RECORDS SUPPLIED:
==============================
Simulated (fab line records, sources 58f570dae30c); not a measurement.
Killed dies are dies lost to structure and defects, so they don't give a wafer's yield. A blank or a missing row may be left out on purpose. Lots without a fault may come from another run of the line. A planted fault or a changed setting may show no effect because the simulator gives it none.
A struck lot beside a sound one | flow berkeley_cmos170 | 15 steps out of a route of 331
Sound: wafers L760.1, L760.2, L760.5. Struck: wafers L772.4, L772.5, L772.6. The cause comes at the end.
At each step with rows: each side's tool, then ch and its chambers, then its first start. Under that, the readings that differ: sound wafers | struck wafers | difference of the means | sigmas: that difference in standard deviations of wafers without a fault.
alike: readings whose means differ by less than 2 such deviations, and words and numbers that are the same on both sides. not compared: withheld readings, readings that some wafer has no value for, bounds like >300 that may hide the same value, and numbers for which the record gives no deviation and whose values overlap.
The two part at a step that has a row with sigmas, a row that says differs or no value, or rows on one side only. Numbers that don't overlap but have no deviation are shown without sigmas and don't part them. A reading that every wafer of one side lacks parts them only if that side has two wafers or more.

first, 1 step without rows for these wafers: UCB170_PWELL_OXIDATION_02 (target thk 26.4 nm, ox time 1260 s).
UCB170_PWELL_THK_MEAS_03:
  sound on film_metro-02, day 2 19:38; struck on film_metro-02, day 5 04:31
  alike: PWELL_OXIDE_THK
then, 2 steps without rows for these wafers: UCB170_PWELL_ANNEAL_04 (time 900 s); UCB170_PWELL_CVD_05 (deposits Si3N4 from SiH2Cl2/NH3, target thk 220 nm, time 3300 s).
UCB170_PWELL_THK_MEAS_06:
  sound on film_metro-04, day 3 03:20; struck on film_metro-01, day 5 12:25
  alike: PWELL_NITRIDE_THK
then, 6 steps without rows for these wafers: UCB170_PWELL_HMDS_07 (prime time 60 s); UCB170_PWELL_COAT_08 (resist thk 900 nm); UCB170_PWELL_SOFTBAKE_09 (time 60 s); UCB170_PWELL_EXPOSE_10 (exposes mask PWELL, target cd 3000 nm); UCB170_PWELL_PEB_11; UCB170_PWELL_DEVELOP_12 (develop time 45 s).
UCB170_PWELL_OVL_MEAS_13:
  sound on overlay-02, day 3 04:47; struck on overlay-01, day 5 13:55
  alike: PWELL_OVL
==============================

WORK TASK: Restate word for word only the lines above from the line containing "Sound: wafers L760.1, L760.2, L760.5." to the line containing "sound on overlay-02, day", both of them included.

WORKED SOLUTION:
Sound: wafers L760.1, L760.2, L760.5. Struck: wafers L772.4, L772.5, L772.6. The cause comes at the end.
At each step with rows: each side's tool, then ch and its chambers, then its first start. Under that, the readings that differ: sound wafers | struck wafers | difference of the means | sigmas: that difference in standard deviations of wafers without a fault.
alike: readings whose means differ by less than 2 such deviations, and words and numbers that are the same on both sides. not compared: withheld readings, readings that some wafer has no value for, bounds like >300 that may hide the same value, and numbers for which the record gives no deviation and whose values overlap.
The two part at a step that has a row with sigmas, a row that says differs or no value, or rows on one side only. Numbers that don't overlap but have no deviation are shown without sigmas and don't part them. A reading that every wafer of one side lacks parts them only if that side has two wafers or more.

first, 1 step without rows for these wafers: UCB170_PWELL_OXIDATION_02 (target thk 26.4 nm, ox time 1260 s).
UCB170_PWELL_THK_MEAS_03:
  sound on film_metro-02, day 2 19:38; struck on film_metro-02, day 5 04:31
  alike: PWELL_OXIDE_THK
then, 2 steps without rows for these wafers: UCB170_PWELL_ANNEAL_04 (time 900 s); UCB170_PWELL_CVD_05 (deposits Si3N4 from SiH2Cl2/NH3, target thk 220 nm, time 3300 s).
UCB170_PWELL_THK_MEAS_06:
  sound on film_metro-04, day 3 03:20; struck on film_metro-01, day 5 12:25
  alike: PWELL_NITRIDE_THK
then, 6 steps without rows for these wafers: UCB170_PWELL_HMDS_07 (prime time 60 s); UCB170_PWELL_COAT_08 (resist thk 900 nm); UCB170_PWELL_SOFTBAKE_09 (time 60 s); UCB170_PWELL_EXPOSE_10 (exposes mask PWELL, target cd 3000 nm); UCB170_PWELL_PEB_11; UCB170_PWELL_DEVELOP_12 (develop time 45 s).
UCB170_PWELL_OVL_MEAS_13:
  sound on overlay-02, day 3 04:47; struck on overlay-01, day 5 13:55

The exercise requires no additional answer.